» **Supplied data**:
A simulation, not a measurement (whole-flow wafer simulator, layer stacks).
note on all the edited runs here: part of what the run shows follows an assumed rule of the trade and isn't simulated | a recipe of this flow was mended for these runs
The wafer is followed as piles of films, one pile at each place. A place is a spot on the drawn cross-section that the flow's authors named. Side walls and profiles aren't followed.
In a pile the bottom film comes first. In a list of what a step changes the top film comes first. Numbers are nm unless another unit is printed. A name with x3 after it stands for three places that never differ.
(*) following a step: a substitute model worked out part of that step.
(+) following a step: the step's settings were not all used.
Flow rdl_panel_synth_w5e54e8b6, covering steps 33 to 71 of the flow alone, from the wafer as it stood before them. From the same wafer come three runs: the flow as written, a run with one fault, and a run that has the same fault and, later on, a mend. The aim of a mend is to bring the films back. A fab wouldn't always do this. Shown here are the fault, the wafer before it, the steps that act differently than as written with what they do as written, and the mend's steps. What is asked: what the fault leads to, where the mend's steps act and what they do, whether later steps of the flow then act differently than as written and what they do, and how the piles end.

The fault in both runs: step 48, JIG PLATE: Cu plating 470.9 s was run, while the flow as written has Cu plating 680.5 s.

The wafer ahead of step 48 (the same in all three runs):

» **Action item**:
When the material above is given again, every line must match it exactly.

» **Exercise result**:
A simulation, not a measurement (whole-flow wafer simulator, layer stacks).
note on all the edited runs here: part of what the run shows follows an assumed rule of the trade and isn't simulated | a recipe of this flow was mended for these runs
The wafer is followed as piles of films, one pile at each place. A place is a spot on the drawn cross-section that the flow's authors named. Side walls and profiles aren't followed.
In a pile the bottom film comes first. In a list of what a step changes the top film comes first. Numbers are nm unless another unit is printed. A name with x3 after it stands for three places that never differ.
(*) following a step: a substitute model worked out part of that step.
(+) following a step: the step's settings were not all used.
Flow rdl_panel_synth_w5e54e8b6, covering steps 33 to 71 of the flow alone, from the wafer as it stood before them. From the same wafer come three runs: the flow as written, a run with one fault, and a run that has the same fault and, later on, a mend. The aim of a mend is to bring the films back. A fab wouldn't always do this. Shown here are the fault, the wafer before it, the steps that act differently than as written with what they do as written, and the mend's steps. What is asked: what the fault leads to, where the mend's steps act and what they do, whether later steps of the flow then act differently than as written and what they do, and how the piles end.

The fault in both runs: step 48, JIG PLATE: Cu plating 470.9 s was run, while the flow as written has Cu plating 680.5 s.

The wafer ahead of step 48 (the same in all three runs):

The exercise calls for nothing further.